→ **Input data**
-.-.-
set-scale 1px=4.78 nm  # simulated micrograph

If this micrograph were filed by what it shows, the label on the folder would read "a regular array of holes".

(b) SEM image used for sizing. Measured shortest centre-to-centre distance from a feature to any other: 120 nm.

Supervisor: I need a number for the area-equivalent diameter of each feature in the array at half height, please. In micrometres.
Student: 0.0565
-.-.-

→ **Assigned task**
Would you transcribe the records above exactly, leaving nothing out?

→ **Your solution**
set-scale 1px=4.78 nm  # simulated micrograph

If this micrograph were filed by what it shows, the label on the folder would read "a regular array of holes".

(b) SEM image used for sizing. Measured shortest centre-to-centre distance from a feature to any other: 120 nm.

Supervisor: I need a number for the area-equivalent diameter of each feature in the array at half height, please. In micrometres.
Student: 0.0565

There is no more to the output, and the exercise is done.